───
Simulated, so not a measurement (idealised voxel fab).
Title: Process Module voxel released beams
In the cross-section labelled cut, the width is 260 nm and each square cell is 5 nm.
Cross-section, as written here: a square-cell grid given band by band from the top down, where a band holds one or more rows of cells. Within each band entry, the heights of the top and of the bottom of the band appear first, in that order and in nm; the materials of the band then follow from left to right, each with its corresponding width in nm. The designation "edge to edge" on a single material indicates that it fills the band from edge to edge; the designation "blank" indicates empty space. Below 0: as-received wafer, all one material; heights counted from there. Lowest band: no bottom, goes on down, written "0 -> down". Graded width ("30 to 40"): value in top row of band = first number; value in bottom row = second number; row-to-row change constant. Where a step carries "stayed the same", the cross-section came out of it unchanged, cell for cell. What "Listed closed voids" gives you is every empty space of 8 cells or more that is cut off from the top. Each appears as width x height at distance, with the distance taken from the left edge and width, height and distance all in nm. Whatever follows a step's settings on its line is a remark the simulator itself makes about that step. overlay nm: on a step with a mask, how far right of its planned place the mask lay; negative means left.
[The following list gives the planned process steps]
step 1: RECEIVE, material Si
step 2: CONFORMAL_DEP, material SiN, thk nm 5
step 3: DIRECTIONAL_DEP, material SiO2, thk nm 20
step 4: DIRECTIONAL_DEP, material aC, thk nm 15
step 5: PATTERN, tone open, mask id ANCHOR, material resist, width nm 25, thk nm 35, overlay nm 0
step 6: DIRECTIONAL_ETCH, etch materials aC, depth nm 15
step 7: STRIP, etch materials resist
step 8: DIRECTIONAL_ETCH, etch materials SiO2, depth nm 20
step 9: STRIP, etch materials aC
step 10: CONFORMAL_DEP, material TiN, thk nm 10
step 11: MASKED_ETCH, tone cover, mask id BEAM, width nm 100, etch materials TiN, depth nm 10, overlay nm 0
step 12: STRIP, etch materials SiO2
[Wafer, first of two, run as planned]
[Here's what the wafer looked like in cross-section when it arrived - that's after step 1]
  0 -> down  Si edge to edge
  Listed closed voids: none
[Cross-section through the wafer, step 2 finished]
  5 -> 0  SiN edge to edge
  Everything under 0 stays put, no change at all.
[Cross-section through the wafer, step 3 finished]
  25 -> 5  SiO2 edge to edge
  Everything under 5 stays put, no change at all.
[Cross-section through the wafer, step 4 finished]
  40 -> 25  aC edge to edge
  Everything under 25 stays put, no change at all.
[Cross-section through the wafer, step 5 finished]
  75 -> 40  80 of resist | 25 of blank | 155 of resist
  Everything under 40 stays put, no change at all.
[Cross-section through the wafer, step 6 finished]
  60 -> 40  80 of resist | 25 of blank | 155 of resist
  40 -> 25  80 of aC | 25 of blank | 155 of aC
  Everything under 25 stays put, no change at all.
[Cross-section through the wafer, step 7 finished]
───

Only one stretch of the data above is needed. Restate it word for word, from the line containing "Cross-section, as written" through the line containing "step 5: PATTERN, tone", both ends included.

Cross-section, as written here: a square-cell grid given band by band from the top down, where a band holds one or more rows of cells. Within each band entry, the heights of the top and of the bottom of the band appear first, in that order and in nm; the materials of the band then follow from left to right, each with its corresponding width in nm. The designation "edge to edge" on a single material indicates that it fills the band from edge to edge; the designation "blank" indicates empty space. Below 0: as-received wafer, all one material; heights counted from there. Lowest band: no bottom, goes on down, written "0 -> down". Graded width ("30 to 40"): value in top row of band = first number; value in bottom row = second number; row-to-row change constant. Where a step carries "stayed the same", the cross-section came out of it unchanged, cell for cell. What "Listed closed voids" gives you is every empty space of 8 cells or more that is cut off from the top. Each appears as width x height at distance, with the distance taken from the left edge and width, height and distance all in nm. Whatever follows a step's settings on its line is a remark the simulator itself makes about that step. overlay nm: on a step with a mask, how far right of its planned place the mask lay; negative means left.
[The following list gives the planned process steps]
step 1: RECEIVE, material Si
step 2: CONFORMAL_DEP, material SiN, thk nm 5
step 3: DIRECTIONAL_DEP, material SiO2, thk nm 20
step 4: DIRECTIONAL_DEP, material aC, thk nm 15
step 5: PATTERN, tone open, mask id ANCHOR, material resist, width nm 25, thk nm 35, overlay nm 0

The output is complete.